_ _ _ _ _ _ _

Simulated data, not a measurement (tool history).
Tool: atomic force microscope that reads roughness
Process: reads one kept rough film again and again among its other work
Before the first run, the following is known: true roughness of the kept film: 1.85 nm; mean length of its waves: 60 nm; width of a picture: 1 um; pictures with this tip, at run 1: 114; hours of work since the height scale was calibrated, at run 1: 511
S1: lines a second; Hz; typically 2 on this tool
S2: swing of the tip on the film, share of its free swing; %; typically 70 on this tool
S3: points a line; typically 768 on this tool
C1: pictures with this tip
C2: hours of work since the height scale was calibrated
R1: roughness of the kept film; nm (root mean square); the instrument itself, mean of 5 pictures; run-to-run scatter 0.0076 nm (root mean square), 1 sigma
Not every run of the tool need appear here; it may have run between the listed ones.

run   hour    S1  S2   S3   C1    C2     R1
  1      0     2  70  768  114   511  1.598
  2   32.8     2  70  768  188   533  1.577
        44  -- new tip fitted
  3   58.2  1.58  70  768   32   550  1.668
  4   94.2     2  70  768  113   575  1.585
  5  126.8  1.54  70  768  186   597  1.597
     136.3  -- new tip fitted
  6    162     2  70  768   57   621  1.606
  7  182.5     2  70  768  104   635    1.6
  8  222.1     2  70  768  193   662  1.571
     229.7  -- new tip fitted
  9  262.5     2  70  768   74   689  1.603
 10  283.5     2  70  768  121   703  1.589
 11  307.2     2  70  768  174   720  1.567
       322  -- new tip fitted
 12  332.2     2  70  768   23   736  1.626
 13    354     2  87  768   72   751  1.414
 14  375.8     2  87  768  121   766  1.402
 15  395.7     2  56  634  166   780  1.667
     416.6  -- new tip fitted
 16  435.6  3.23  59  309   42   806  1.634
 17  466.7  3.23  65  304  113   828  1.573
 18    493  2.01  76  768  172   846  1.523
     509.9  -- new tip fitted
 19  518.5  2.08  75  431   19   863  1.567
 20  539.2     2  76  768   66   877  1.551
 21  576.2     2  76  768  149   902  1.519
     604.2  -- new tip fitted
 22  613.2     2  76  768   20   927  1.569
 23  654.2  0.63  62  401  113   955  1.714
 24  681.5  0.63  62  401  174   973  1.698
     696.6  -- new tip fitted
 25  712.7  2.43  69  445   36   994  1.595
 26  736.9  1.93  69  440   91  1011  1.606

_ _ _ _ _ _ _

- _Required action_
Output each line of the records above exactly, beginning at the first, and stop once the line containing "Process: reads one" has been output.

- _Task response_
Simulated data, not a measurement (tool history).
Tool: atomic force microscope that reads roughness
Process: reads one kept rough film again and again among its other work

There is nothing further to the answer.